*** INFORMATION SUPPLIED ***
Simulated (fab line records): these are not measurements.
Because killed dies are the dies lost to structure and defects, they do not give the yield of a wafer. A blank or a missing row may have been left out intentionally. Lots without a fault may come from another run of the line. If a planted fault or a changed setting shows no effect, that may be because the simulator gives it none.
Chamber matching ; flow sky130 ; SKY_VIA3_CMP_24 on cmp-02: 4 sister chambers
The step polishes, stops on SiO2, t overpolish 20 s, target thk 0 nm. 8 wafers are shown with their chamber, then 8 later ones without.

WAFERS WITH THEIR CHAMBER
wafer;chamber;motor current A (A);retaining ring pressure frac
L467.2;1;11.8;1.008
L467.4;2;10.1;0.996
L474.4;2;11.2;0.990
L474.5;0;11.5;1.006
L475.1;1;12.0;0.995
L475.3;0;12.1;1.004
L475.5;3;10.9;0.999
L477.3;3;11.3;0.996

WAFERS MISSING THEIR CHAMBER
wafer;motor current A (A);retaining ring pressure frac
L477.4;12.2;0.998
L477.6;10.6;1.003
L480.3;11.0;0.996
*** End of INFORMATION SUPPLIED ***

§ **ASSIGNED TASK**:
Write out each entry again, leaving every word as it is.

§ **EXERCISE RESPONSE**:
Simulated (fab line records): these are not measurements.
Because killed dies are the dies lost to structure and defects, they do not give the yield of a wafer. A blank or a missing row may have been left out intentionally. Lots without a fault may come from another run of the line. If a planted fault or a changed setting shows no effect, that may be because the simulator gives it none.
Chamber matching ; flow sky130 ; SKY_VIA3_CMP_24 on cmp-02: 4 sister chambers
The step polishes, stops on SiO2, t overpolish 20 s, target thk 0 nm. 8 wafers are shown with their chamber, then 8 later ones without.

WAFERS WITH THEIR CHAMBER
wafer;chamber;motor current A (A);retaining ring pressure frac
L467.2;1;11.8;1.008
L467.4;2;10.1;0.996
L474.4;2;11.2;0.990
L474.5;0;11.5;1.006
L475.1;1;12.0;0.995
L475.3;0;12.1;1.004
L475.5;3;10.9;0.999
L477.3;3;11.3;0.996

WAFERS MISSING THEIR CHAMBER
wafer;motor current A (A);retaining ring pressure frac
L477.4;12.2;0.998
L477.6;10.6;1.003
L480.3;11.0;0.996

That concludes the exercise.